DATA SUPPLIED –
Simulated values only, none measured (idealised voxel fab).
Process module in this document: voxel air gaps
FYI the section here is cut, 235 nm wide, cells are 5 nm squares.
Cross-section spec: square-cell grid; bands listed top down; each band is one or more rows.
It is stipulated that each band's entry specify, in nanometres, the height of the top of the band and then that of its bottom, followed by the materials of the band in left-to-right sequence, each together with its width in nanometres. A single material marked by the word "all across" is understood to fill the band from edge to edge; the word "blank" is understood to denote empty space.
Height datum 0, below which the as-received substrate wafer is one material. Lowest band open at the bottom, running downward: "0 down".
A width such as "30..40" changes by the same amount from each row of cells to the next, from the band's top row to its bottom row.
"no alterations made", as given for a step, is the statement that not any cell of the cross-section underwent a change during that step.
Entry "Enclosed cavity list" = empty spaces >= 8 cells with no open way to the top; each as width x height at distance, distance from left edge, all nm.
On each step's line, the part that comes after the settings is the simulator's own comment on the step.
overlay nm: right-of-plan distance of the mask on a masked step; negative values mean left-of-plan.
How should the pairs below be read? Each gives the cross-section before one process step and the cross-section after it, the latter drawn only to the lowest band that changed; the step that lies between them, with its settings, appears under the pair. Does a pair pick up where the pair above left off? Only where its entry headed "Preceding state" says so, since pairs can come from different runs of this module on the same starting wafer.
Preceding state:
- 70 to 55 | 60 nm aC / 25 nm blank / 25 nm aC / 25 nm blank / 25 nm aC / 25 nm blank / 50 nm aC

ASSIGNED TASK – Take each record above and return it verbatim.

WORKED SOLUTION –
Simulated values only, none measured (idealised voxel fab).
Process module in this document: voxel air gaps
FYI the section here is cut, 235 nm wide, cells are 5 nm squares.
Cross-section spec: square-cell grid; bands listed top down; each band is one or more rows.
It is stipulated that each band's entry specify, in nanometres, the height of the top of the band and then that of its bottom, followed by the materials of the band in left-to-right sequence, each together with its width in nanometres. A single material marked by the word "all across" is understood to fill the band from edge to edge; the word "blank" is understood to denote empty space.
Height datum 0, below which the as-received substrate wafer is one material. Lowest band open at the bottom, running downward: "0 down".
A width such as "30..40" changes by the same amount from each row of cells to the next, from the band's top row to its bottom row.
"no alterations made", as given for a step, is the statement that not any cell of the cross-section underwent a change during that step.
Entry "Enclosed cavity list" = empty spaces >= 8 cells with no open way to the top; each as width x height at distance, distance from left edge, all nm.
On each step's line, the part that comes after the settings is the simulator's own comment on the step.
overlay nm: right-of-plan distance of the mask on a masked step; negative values mean left-of-plan.
How should the pairs below be read? Each gives the cross-section before one process step and the cross-section after it, the latter drawn only to the lowest band that changed; the step that lies between them, with its settings, appears under the pair. Does a pair pick up where the pair above left off? Only where its entry headed "Preceding state" says so, since pairs can come from different runs of this module on the same starting wafer.
Preceding state:
- 70 to 55 | 60 nm aC / 25 nm blank / 25 nm aC / 25 nm blank / 25 nm aC / 25 nm blank / 50 nm aC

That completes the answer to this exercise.